(Beginning of Record excerpts)

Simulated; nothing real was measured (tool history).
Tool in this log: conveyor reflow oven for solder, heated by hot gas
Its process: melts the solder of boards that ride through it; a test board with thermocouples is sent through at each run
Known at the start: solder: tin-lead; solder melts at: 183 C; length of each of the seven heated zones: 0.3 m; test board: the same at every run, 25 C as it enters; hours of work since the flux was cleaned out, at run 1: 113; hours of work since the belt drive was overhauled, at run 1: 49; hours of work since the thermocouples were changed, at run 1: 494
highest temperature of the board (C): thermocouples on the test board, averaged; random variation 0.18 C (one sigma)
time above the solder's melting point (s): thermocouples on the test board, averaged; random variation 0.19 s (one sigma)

(End of Record excerpts)

Work instruction: Every line above must be repeated exactly as it appears.

Result:
Simulated; nothing real was measured (tool history).
Tool in this log: conveyor reflow oven for solder, heated by hot gas
Its process: melts the solder of boards that ride through it; a test board with thermocouples is sent through at each run
Known at the start: solder: tin-lead; solder melts at: 183 C; length of each of the seven heated zones: 0.3 m; test board: the same at every run, 25 C as it enters; hours of work since the flux was cleaned out, at run 1: 113; hours of work since the belt drive was overhauled, at run 1: 49; hours of work since the thermocouples were changed, at run 1: 494
highest temperature of the board (C): thermocouples on the test board, averaged; random variation 0.18 C (one sigma)
time above the solder's melting point (s): thermocouples on the test board, averaged; random variation 0.19 s (one sigma)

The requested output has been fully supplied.